WORK ORDER: Lines to return, exactly: from the line with "L374.2;filmMetro-02;-;35.00;-;4" to the line with "L383.3;filmMetro-03;-;80.02;-;4" in the entries below, both included.

SOURCE MATERIAL:
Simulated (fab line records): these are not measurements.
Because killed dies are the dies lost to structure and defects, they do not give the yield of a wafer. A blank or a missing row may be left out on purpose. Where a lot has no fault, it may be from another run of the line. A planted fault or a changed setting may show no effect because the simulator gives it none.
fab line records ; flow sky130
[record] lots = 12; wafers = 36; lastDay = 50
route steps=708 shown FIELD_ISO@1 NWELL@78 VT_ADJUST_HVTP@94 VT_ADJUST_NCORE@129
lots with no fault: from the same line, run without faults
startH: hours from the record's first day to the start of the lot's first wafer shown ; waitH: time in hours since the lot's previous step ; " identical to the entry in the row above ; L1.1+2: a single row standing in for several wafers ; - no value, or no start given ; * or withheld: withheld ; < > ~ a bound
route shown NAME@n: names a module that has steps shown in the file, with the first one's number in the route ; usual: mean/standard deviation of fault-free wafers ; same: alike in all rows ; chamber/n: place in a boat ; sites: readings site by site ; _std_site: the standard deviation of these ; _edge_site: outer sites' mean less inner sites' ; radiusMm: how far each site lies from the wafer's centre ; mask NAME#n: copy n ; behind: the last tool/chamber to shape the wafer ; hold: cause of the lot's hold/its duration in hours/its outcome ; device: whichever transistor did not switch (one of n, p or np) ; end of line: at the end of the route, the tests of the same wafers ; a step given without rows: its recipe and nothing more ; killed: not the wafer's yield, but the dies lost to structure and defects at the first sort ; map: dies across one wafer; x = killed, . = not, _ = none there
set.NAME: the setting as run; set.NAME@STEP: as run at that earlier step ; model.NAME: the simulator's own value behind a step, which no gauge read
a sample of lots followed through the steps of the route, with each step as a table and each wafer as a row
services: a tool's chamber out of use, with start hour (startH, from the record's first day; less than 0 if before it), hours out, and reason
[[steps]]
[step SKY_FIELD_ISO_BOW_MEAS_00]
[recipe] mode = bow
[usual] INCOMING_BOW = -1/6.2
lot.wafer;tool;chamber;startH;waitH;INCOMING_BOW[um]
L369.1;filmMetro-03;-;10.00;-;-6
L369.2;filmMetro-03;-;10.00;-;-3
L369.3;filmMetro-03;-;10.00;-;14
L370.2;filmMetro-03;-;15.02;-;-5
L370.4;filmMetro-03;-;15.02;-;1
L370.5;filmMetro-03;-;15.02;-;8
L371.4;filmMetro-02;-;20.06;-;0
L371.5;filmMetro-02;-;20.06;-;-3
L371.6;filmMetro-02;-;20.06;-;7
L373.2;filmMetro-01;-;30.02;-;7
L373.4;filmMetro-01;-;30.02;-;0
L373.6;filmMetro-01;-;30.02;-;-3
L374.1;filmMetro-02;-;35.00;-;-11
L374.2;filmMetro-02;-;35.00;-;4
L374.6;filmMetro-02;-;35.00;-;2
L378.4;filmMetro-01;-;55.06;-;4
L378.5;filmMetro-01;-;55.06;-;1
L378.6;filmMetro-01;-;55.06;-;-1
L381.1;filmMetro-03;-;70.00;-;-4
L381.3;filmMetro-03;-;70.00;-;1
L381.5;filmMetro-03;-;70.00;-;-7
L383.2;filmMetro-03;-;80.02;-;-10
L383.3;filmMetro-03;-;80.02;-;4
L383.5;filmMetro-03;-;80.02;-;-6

EXERCISE OUTPUT:
L374.2;filmMetro-02;-;35.00;-;4
L374.6;filmMetro-02;-;35.00;-;2
L378.4;filmMetro-01;-;55.06;-;4
L378.5;filmMetro-01;-;55.06;-;1
L378.6;filmMetro-01;-;55.06;-;-1
L381.1;filmMetro-03;-;70.00;-;-4
L381.3;filmMetro-03;-;70.00;-;1
L381.5;filmMetro-03;-;70.00;-;-7
L383.2;filmMetro-03;-;80.02;-;-10
L383.3;filmMetro-03;-;80.02;-;4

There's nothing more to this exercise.